» GIVEN RECORDS
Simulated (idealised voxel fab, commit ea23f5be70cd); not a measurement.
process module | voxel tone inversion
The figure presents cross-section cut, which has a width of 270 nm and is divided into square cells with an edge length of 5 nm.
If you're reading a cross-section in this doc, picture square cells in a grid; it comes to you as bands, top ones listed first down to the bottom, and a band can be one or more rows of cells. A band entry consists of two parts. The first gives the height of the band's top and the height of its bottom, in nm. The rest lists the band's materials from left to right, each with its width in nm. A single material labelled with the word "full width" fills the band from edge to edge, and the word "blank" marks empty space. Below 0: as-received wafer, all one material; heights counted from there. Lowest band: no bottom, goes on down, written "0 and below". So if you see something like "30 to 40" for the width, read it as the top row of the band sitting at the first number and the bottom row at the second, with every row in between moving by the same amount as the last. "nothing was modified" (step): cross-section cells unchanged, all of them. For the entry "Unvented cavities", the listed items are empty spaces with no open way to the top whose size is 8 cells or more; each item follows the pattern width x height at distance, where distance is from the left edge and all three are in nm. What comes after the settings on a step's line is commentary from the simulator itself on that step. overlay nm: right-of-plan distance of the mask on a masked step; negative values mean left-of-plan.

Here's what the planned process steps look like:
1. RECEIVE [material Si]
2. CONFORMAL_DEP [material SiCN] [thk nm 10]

» ACTION ITEM
Retype the records above in full, with no differences.

» EXERCISE RESPONSE
Simulated (idealised voxel fab, commit ea23f5be70cd); not a measurement.
process module | voxel tone inversion
The figure presents cross-section cut, which has a width of 270 nm and is divided into square cells with an edge length of 5 nm.
If you're reading a cross-section in this doc, picture square cells in a grid; it comes to you as bands, top ones listed first down to the bottom, and a band can be one or more rows of cells. A band entry consists of two parts. The first gives the height of the band's top and the height of its bottom, in nm. The rest lists the band's materials from left to right, each with its width in nm. A single material labelled with the word "full width" fills the band from edge to edge, and the word "blank" marks empty space. Below 0: as-received wafer, all one material; heights counted from there. Lowest band: no bottom, goes on down, written "0 and below". So if you see something like "30 to 40" for the width, read it as the top row of the band sitting at the first number and the bottom row at the second, with every row in between moving by the same amount as the last. "nothing was modified" (step): cross-section cells unchanged, all of them. For the entry "Unvented cavities", the listed items are empty spaces with no open way to the top whose size is 8 cells or more; each item follows the pattern width x height at distance, where distance is from the left edge and all three are in nm. What comes after the settings on a step's line is commentary from the simulator itself on that step. overlay nm: right-of-plan distance of the mask on a masked step; negative values mean left-of-plan.

Here's what the planned process steps look like:
1. RECEIVE [material Si]
2. CONFORMAL_DEP [material SiCN] [thk nm 10]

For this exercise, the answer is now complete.